Provided data —
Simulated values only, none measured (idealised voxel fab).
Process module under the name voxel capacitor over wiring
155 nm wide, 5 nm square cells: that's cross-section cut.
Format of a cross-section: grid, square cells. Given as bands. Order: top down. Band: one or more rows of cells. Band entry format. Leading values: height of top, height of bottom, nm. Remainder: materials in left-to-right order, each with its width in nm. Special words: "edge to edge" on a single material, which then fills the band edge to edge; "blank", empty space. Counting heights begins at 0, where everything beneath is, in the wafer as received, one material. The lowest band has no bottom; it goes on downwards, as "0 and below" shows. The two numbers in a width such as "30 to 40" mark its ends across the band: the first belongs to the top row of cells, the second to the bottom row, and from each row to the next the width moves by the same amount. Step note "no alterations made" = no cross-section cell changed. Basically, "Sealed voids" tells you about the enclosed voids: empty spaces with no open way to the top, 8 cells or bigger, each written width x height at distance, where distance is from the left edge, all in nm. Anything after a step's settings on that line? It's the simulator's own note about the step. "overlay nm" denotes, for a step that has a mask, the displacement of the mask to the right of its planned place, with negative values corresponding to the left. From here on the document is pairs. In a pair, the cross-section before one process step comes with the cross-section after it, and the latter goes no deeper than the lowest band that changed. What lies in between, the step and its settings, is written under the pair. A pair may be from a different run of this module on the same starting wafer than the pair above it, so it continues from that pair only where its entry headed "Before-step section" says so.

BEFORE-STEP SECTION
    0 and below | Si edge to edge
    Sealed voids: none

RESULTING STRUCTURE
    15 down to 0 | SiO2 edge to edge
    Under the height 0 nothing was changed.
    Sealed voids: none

Activity —
Output, exactly and in full, the lines from the start of the entries above through the line that contains "Under the height 0 nothing was changed.".

Task response —
Simulated values only, none measured (idealised voxel fab).
Process module under the name voxel capacitor over wiring
155 nm wide, 5 nm square cells: that's cross-section cut.
Format of a cross-section: grid, square cells. Given as bands. Order: top down. Band: one or more rows of cells. Band entry format. Leading values: height of top, height of bottom, nm. Remainder: materials in left-to-right order, each with its width in nm. Special words: "edge to edge" on a single material, which then fills the band edge to edge; "blank", empty space. Counting heights begins at 0, where everything beneath is, in the wafer as received, one material. The lowest band has no bottom; it goes on downwards, as "0 and below" shows. The two numbers in a width such as "30 to 40" mark its ends across the band: the first belongs to the top row of cells, the second to the bottom row, and from each row to the next the width moves by the same amount. Step note "no alterations made" = no cross-section cell changed. Basically, "Sealed voids" tells you about the enclosed voids: empty spaces with no open way to the top, 8 cells or bigger, each written width x height at distance, where distance is from the left edge, all in nm. Anything after a step's settings on that line? It's the simulator's own note about the step. "overlay nm" denotes, for a step that has a mask, the displacement of the mask to the right of its planned place, with negative values corresponding to the left. From here on the document is pairs. In a pair, the cross-section before one process step comes with the cross-section after it, and the latter goes no deeper than the lowest band that changed. What lies in between, the step and its settings, is written under the pair. A pair may be from a different run of this module on the same starting wafer than the pair above it, so it continues from that pair only where its entry headed "Before-step section" says so.

BEFORE-STEP SECTION
    0 and below | Si edge to edge
    Sealed voids: none

RESULTING STRUCTURE
    15 down to 0 | SiO2 edge to edge
    Under the height 0 nothing was changed.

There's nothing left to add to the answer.